#### [ACTION ITEM]
Send back exactly the lines from the opening line of the records below through the one with "Log of one tool: spin".

────────────────────

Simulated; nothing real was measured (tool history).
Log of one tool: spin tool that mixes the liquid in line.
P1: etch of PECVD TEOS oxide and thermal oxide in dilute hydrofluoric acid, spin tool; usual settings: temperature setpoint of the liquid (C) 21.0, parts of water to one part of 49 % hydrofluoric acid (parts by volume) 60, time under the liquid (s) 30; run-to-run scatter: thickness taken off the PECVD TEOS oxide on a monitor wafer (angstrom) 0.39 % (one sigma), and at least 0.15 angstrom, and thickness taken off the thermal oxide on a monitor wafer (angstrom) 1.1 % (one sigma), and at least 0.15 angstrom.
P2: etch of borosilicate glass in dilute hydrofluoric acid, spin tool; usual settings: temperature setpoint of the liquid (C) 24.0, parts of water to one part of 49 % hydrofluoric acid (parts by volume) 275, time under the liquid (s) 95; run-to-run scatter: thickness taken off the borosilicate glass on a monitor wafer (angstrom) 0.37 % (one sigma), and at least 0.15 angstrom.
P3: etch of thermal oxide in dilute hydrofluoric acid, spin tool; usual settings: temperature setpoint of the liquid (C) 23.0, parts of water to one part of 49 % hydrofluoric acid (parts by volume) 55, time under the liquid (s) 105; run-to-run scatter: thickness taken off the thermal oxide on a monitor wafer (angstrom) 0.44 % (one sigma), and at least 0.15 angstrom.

────────────────────

#### [WRITTEN SOLUTION]
Simulated; nothing real was measured (tool history).
Log of one tool: spin tool that mixes the liquid in line.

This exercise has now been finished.